Activity
Lines to restate from the data below: from the one containing "20 to 5: SiO2" to the one containing "second wafer at", both included. Give them again exactly, and only them.

** Provided material follows **

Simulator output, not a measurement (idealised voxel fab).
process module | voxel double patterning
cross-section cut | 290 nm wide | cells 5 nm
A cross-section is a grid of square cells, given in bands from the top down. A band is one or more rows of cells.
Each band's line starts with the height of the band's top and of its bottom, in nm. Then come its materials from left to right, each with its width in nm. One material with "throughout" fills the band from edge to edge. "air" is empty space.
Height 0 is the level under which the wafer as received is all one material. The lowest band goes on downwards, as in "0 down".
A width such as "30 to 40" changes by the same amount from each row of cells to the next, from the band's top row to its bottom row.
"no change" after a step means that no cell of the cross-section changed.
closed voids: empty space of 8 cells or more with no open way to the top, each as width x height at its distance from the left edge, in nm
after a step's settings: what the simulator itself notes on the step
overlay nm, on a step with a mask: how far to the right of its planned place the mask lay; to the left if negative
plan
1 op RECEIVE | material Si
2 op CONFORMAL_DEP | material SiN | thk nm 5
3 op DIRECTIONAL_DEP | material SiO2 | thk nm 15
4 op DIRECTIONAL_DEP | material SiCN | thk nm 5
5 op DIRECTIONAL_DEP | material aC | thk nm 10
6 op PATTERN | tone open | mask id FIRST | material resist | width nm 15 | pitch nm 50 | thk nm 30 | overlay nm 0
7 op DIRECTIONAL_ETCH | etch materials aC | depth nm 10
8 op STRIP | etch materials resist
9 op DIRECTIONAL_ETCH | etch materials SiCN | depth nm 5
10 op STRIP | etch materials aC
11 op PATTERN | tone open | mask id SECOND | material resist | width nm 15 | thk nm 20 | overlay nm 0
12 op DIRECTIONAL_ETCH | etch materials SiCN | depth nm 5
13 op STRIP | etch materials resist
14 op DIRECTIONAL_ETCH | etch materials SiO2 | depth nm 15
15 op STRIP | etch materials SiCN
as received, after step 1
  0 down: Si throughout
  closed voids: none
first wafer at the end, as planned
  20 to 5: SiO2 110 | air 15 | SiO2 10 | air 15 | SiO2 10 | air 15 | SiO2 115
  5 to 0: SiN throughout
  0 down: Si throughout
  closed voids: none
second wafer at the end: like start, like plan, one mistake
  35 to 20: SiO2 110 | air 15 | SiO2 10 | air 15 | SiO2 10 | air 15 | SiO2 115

** End of Provided material **

Expected answer
  20 to 5: SiO2 110 | air 15 | SiO2 10 | air 15 | SiO2 10 | air 15 | SiO2 115
  5 to 0: SiN throughout
  0 down: Si throughout
  closed voids: none
second wafer at the end: like start, like plan, one mistake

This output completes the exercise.